Record excerpts »
■ ■ ■ ■ ■

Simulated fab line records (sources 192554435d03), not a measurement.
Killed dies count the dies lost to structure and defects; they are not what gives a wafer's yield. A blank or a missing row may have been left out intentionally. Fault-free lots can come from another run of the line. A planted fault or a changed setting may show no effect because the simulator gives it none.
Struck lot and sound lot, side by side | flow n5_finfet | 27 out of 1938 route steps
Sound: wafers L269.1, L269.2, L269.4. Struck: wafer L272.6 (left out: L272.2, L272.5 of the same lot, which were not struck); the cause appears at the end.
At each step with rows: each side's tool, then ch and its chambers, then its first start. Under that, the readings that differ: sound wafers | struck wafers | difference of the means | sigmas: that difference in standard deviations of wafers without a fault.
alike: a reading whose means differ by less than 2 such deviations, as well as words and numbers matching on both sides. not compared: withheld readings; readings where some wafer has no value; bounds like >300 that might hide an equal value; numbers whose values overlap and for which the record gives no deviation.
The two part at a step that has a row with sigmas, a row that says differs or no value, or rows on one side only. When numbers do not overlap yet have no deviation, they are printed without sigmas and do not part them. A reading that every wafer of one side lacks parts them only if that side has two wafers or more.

■ ■ ■ ■ ■

Line by line, retype the whole listing exactly.

Reply »
Simulated fab line records (sources 192554435d03), not a measurement.
Killed dies count the dies lost to structure and defects; they are not what gives a wafer's yield. A blank or a missing row may have been left out intentionally. Fault-free lots can come from another run of the line. A planted fault or a changed setting may show no effect because the simulator gives it none.
Struck lot and sound lot, side by side | flow n5_finfet | 27 out of 1938 route steps
Sound: wafers L269.1, L269.2, L269.4. Struck: wafer L272.6 (left out: L272.2, L272.5 of the same lot, which were not struck); the cause appears at the end.
At each step with rows: each side's tool, then ch and its chambers, then its first start. Under that, the readings that differ: sound wafers | struck wafers | difference of the means | sigmas: that difference in standard deviations of wafers without a fault.
alike: a reading whose means differ by less than 2 such deviations, as well as words and numbers matching on both sides. not compared: withheld readings; readings where some wafer has no value; bounds like >300 that might hide an equal value; numbers whose values overlap and for which the record gives no deviation.
The two part at a step that has a row with sigmas, a row that says differs or no value, or rows on one side only. When numbers do not overlap yet have no deviation, they are printed without sigmas and do not part them. A reading that every wafer of one side lacks parts them only if that side has two wafers or more.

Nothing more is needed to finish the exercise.